[Start of section]

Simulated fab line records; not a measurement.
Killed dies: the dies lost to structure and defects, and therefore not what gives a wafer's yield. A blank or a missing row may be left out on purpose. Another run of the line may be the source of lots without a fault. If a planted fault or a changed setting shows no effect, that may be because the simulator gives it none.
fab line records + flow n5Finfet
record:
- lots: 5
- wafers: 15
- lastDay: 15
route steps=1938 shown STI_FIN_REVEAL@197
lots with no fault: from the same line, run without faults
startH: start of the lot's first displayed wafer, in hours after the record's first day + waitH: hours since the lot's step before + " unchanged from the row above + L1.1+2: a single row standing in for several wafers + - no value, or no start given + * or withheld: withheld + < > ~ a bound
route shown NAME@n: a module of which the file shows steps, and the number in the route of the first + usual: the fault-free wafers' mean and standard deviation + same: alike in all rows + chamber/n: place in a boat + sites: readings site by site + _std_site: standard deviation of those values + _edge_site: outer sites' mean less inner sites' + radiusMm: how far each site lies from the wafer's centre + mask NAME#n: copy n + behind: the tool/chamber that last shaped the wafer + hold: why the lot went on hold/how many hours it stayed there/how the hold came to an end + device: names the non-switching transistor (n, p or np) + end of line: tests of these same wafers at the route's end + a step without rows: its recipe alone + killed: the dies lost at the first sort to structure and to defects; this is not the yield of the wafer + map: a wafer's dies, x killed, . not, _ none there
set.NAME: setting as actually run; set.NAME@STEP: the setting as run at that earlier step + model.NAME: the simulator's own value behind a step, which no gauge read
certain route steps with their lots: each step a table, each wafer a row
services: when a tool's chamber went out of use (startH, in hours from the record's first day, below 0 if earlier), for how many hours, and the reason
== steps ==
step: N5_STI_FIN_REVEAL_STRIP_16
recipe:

[End of section]

[ASSIGNMENT]: Between the first line of the entries above and the line with "startH: start of", both included, copy every line exactly and nothing outside that range.

[ANSWER BOX]:
Simulated fab line records; not a measurement.
Killed dies: the dies lost to structure and defects, and therefore not what gives a wafer's yield. A blank or a missing row may be left out on purpose. Another run of the line may be the source of lots without a fault. If a planted fault or a changed setting shows no effect, that may be because the simulator gives it none.
fab line records + flow n5Finfet
record:
- lots: 5
- wafers: 15
- lastDay: 15
route steps=1938 shown STI_FIN_REVEAL@197
lots with no fault: from the same line, run without faults
startH: start of the lot's first displayed wafer, in hours after the record's first day + waitH: hours since the lot's step before + " unchanged from the row above + L1.1+2: a single row standing in for several wafers + - no value, or no start given + * or withheld: withheld + < > ~ a bound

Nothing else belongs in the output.